----- RECORDS PROVIDED -----

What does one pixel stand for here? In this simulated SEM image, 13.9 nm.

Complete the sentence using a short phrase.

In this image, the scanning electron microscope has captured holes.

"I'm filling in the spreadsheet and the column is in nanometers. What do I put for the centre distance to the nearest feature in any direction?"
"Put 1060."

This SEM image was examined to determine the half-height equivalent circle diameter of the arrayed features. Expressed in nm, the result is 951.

-----

◆ WORK REQUEST ◆
Your answer should be the full set of records above, restated exactly.

◆ ANSWER SPACE ◆
What does one pixel stand for here? In this simulated SEM image, 13.9 nm.

Complete the sentence using a short phrase.

In this image, the scanning electron microscope has captured holes.

"I'm filling in the spreadsheet and the column is in nanometers. What do I put for the centre distance to the nearest feature in any direction?"
"Put 1060."

This SEM image was examined to determine the half-height equivalent circle diameter of the arrayed features. Expressed in nm, the result is 951.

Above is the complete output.